> **ENTRIES SHOWN**:
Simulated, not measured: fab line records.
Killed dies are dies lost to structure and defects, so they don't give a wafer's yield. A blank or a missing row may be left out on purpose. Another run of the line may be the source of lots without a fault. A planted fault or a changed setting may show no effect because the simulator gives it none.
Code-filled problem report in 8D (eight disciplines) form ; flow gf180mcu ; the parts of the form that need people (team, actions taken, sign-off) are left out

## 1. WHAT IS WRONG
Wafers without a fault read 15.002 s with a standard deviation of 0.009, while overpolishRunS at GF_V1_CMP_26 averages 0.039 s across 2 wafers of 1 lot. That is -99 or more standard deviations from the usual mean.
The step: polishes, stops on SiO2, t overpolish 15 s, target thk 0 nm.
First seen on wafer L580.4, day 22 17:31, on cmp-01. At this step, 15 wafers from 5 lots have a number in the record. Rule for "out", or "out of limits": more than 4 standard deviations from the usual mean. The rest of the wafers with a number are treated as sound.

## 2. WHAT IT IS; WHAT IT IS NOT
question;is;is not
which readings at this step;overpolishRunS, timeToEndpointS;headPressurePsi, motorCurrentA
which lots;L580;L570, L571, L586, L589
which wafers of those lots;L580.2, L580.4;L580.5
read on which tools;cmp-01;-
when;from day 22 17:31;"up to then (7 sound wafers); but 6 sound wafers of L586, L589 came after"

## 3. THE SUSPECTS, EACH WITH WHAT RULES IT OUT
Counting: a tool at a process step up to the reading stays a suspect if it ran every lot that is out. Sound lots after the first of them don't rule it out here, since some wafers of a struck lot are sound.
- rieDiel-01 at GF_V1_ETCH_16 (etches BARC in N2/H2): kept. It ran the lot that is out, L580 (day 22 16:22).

> **ASSIGNED TASK**:
Only those lines of the entries above that run from the line containing "Code-filled problem report" to the line containing "The step: polishes, stops", both included, should be transcribed exactly.

> **REPLY**:
Code-filled problem report in 8D (eight disciplines) form ; flow gf180mcu ; the parts of the form that need people (team, actions taken, sign-off) are left out

## 1. WHAT IS WRONG
Wafers without a fault read 15.002 s with a standard deviation of 0.009, while overpolishRunS at GF_V1_CMP_26 averages 0.039 s across 2 wafers of 1 lot. That is -99 or more standard deviations from the usual mean.
The step: polishes, stops on SiO2, t overpolish 15 s, target thk 0 nm.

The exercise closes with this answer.